> [Activity]: Print the first line of the data below and every one after it, through the line containing "RC_P at N5_BEOL_M4_RC_MEAS_101", exactly as written.

##### Source material #####

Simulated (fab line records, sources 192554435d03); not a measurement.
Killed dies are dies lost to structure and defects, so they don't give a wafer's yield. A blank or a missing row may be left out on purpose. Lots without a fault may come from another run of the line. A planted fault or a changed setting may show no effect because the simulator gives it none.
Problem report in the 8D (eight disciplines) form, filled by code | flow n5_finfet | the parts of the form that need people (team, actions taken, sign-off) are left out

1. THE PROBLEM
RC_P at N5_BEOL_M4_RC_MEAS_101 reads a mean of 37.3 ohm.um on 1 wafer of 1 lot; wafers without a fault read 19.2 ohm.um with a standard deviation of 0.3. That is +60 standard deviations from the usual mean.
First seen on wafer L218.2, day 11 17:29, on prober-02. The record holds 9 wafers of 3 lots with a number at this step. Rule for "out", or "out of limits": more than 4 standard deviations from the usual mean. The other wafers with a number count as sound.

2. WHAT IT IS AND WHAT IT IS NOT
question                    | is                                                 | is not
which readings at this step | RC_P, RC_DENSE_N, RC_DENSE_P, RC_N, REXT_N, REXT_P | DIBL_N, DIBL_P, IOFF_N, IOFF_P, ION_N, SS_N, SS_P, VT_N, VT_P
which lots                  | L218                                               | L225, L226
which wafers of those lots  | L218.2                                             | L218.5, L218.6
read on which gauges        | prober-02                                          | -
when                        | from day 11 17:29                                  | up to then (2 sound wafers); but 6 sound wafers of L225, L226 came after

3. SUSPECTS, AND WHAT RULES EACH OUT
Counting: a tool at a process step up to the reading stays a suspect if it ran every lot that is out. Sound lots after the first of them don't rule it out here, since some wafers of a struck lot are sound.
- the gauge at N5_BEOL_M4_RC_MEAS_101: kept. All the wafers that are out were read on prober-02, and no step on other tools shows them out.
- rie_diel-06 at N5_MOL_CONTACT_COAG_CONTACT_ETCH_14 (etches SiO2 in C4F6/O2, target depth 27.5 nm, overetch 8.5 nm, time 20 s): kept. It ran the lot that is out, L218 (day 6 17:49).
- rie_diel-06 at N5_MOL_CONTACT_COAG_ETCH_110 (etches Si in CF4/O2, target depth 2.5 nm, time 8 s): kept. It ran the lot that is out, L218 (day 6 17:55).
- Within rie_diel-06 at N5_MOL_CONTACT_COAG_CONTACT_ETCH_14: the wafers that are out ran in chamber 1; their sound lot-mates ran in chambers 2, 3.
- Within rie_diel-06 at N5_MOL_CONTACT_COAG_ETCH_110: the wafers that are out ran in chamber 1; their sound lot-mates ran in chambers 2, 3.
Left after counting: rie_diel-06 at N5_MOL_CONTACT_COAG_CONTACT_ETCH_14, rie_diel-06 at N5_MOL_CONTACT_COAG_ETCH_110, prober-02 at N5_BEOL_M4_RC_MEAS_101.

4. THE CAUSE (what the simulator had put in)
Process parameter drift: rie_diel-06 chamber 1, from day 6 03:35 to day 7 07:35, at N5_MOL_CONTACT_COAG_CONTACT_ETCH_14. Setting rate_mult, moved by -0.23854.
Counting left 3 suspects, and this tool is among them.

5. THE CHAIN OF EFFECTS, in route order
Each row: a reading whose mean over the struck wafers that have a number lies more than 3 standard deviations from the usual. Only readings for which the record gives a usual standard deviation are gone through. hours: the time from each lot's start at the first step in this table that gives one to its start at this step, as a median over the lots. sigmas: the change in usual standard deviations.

#####

> [Result]:
Simulated (fab line records, sources 192554435d03); not a measurement.
Killed dies are dies lost to structure and defects, so they don't give a wafer's yield. A blank or a missing row may be left out on purpose. Lots without a fault may come from another run of the line. A planted fault or a changed setting may show no effect because the simulator gives it none.
Problem report in the 8D (eight disciplines) form, filled by code | flow n5_finfet | the parts of the form that need people (team, actions taken, sign-off) are left out

1. THE PROBLEM
RC_P at N5_BEOL_M4_RC_MEAS_101 reads a mean of 37.3 ohm.um on 1 wafer of 1 lot; wafers without a fault read 19.2 ohm.um with a standard deviation of 0.3. That is +60 standard deviations from the usual mean.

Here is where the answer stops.